_MATERIAL PROVIDED_
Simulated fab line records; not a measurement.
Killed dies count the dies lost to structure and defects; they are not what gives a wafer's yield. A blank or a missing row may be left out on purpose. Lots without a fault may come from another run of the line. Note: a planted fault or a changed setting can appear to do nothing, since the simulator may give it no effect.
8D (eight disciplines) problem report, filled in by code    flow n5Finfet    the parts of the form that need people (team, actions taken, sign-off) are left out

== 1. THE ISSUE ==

_WORK ITEM_
The response should consist of every record above, reproduced exactly.

_WRITTEN ANSWER_
Simulated fab line records; not a measurement.
Killed dies count the dies lost to structure and defects; they are not what gives a wafer's yield. A blank or a missing row may be left out on purpose. Lots without a fault may come from another run of the line. Note: a planted fault or a changed setting can appear to do nothing, since the simulator may give it no effect.
8D (eight disciplines) problem report, filled in by code    flow n5Finfet    the parts of the form that need people (team, actions taken, sign-off) are left out

== 1. THE ISSUE ==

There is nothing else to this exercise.